## [Excerpted data]
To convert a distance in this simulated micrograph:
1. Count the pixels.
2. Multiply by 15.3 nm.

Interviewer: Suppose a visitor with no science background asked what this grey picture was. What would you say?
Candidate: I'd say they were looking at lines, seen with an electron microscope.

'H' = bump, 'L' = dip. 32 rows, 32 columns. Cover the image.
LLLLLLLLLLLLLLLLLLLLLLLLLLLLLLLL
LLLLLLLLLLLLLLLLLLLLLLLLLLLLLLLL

## [Exercise]
Output the material above in full. Change nothing.

## [Task response]
To convert a distance in this simulated micrograph:
1. Count the pixels.
2. Multiply by 15.3 nm.

Interviewer: Suppose a visitor with no science background asked what this grey picture was. What would you say?
Candidate: I'd say they were looking at lines, seen with an electron microscope.

'H' = bump, 'L' = dip. 32 rows, 32 columns. Cover the image.
LLLLLLLLLLLLLLLLLLLLLLLLLLLLLLLL
LLLLLLLLLLLLLLLLLLLLLLLLLLLLLLLL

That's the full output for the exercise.